• Required action: All lines from the one containing "In the cross-section" down to the one containing "overlay nm, on", both ends included, are to be given again exactly; omit the rest of the listing below.

------------------------

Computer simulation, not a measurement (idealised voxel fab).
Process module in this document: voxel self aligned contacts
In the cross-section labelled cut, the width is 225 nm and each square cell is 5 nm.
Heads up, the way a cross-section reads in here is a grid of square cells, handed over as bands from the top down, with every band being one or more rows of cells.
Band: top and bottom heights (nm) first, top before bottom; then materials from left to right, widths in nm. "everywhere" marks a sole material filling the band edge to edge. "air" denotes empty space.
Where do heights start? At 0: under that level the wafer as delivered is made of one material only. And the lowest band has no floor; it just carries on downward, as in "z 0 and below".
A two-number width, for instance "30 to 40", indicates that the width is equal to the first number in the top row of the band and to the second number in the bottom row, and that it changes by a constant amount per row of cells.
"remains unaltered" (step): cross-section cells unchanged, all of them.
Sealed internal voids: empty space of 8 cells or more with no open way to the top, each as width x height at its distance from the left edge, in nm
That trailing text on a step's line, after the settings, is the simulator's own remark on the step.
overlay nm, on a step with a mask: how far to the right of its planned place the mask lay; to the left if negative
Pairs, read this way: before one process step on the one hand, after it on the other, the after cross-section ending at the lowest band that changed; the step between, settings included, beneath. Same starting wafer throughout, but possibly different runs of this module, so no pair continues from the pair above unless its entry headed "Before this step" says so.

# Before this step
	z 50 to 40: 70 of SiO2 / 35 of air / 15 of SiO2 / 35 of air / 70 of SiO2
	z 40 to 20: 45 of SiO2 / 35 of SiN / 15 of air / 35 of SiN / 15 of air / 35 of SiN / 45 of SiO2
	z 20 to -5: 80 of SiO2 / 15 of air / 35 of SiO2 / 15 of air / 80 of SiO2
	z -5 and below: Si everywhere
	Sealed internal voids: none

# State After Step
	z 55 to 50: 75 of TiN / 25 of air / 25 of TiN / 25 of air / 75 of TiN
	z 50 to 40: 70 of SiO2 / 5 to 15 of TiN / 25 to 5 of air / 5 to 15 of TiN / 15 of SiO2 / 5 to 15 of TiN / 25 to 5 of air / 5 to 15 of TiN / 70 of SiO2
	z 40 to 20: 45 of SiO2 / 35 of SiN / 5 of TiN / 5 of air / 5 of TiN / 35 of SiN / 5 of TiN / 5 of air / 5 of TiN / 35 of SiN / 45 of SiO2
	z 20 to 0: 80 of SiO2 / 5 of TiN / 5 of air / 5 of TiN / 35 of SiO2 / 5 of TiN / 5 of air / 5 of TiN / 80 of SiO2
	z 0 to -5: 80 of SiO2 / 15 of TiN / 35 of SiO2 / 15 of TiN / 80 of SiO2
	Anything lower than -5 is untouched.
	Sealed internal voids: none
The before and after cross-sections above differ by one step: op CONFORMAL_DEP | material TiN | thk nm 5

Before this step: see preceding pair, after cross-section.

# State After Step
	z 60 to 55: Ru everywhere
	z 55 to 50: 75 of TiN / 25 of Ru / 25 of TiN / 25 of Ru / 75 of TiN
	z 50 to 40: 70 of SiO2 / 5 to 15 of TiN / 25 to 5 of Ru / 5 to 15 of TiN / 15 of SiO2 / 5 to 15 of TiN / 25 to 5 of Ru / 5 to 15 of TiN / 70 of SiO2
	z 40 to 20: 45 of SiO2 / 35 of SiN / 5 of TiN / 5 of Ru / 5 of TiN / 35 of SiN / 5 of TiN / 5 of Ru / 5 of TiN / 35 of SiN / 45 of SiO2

------------------------

• Answer space:
In the cross-section labelled cut, the width is 225 nm and each square cell is 5 nm.
Heads up, the way a cross-section reads in here is a grid of square cells, handed over as bands from the top down, with every band being one or more rows of cells.
Band: top and bottom heights (nm) first, top before bottom; then materials from left to right, widths in nm. "everywhere" marks a sole material filling the band edge to edge. "air" denotes empty space.
Where do heights start? At 0: under that level the wafer as delivered is made of one material only. And the lowest band has no floor; it just carries on downward, as in "z 0 and below".
A two-number width, for instance "30 to 40", indicates that the width is equal to the first number in the top row of the band and to the second number in the bottom row, and that it changes by a constant amount per row of cells.
"remains unaltered" (step): cross-section cells unchanged, all of them.
Sealed internal voids: empty space of 8 cells or more with no open way to the top, each as width x height at its distance from the left edge, in nm
That trailing text on a step's line, after the settings, is the simulator's own remark on the step.
overlay nm, on a step with a mask: how far to the right of its planned place the mask lay; to the left if negative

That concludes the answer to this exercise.